### Material shown
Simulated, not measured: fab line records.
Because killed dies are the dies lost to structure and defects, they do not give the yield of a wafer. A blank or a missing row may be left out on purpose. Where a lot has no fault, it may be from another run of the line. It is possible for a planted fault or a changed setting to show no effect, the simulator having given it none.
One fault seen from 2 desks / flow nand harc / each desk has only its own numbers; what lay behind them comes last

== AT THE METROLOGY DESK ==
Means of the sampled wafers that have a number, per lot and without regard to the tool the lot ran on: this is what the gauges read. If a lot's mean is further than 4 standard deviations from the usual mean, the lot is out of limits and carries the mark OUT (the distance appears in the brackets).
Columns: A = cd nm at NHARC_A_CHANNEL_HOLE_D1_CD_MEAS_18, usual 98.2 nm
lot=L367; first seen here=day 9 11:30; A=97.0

### Brief
Reproduce the whole listing without changing anything.

### Solution
Simulated, not measured: fab line records.
Because killed dies are the dies lost to structure and defects, they do not give the yield of a wafer. A blank or a missing row may be left out on purpose. Where a lot has no fault, it may be from another run of the line. It is possible for a planted fault or a changed setting to show no effect, the simulator having given it none.
One fault seen from 2 desks / flow nand harc / each desk has only its own numbers; what lay behind them comes last

== AT THE METROLOGY DESK ==
Means of the sampled wafers that have a number, per lot and without regard to the tool the lot ran on: this is what the gauges read. If a lot's mean is further than 4 standard deviations from the usual mean, the lot is out of limits and carries the mark OUT (the distance appears in the brackets).
Columns: A = cd nm at NHARC_A_CHANNEL_HOLE_D1_CD_MEAS_18, usual 98.2 nm
lot=L367; first seen here=day 9 11:30; A=97.0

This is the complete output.